**Data records**
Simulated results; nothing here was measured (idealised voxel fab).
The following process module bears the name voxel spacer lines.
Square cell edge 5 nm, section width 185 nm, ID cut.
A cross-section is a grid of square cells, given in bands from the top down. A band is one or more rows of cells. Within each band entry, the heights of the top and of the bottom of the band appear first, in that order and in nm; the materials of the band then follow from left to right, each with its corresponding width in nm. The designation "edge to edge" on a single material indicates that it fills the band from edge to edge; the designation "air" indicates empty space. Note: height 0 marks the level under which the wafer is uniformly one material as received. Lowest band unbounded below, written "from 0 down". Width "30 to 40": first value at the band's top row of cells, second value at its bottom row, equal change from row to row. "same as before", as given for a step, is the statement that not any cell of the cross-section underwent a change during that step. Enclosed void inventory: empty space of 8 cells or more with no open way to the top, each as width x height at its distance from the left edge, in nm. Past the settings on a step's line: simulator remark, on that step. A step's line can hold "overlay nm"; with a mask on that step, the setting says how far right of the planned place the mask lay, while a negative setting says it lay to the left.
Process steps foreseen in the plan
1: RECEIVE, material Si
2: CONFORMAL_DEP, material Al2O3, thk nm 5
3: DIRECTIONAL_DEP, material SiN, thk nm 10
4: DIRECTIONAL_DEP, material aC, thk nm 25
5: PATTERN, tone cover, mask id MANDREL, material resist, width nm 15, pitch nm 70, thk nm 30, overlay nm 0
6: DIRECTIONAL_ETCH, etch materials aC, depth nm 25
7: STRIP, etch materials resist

**Assigned task**
For this exercise, output all the data exactly as shown above.

**Exercise response**
Simulated results; nothing here was measured (idealised voxel fab).
The following process module bears the name voxel spacer lines.
Square cell edge 5 nm, section width 185 nm, ID cut.
A cross-section is a grid of square cells, given in bands from the top down. A band is one or more rows of cells. Within each band entry, the heights of the top and of the bottom of the band appear first, in that order and in nm; the materials of the band then follow from left to right, each with its corresponding width in nm. The designation "edge to edge" on a single material indicates that it fills the band from edge to edge; the designation "air" indicates empty space. Note: height 0 marks the level under which the wafer is uniformly one material as received. Lowest band unbounded below, written "from 0 down". Width "30 to 40": first value at the band's top row of cells, second value at its bottom row, equal change from row to row. "same as before", as given for a step, is the statement that not any cell of the cross-section underwent a change during that step. Enclosed void inventory: empty space of 8 cells or more with no open way to the top, each as width x height at its distance from the left edge, in nm. Past the settings on a step's line: simulator remark, on that step. A step's line can hold "overlay nm"; with a mask on that step, the setting says how far right of the planned place the mask lay, while a negative setting says it lay to the left.
Process steps foreseen in the plan
1: RECEIVE, material Si
2: CONFORMAL_DEP, material Al2O3, thk nm 5
3: DIRECTIONAL_DEP, material SiN, thk nm 10
4: DIRECTIONAL_DEP, material aC, thk nm 25
5: PATTERN, tone cover, mask id MANDREL, material resist, width nm 15, pitch nm 70, thk nm 30, overlay nm 0
6: DIRECTIONAL_ETCH, etch materials aC, depth nm 25
7: STRIP, etch materials resist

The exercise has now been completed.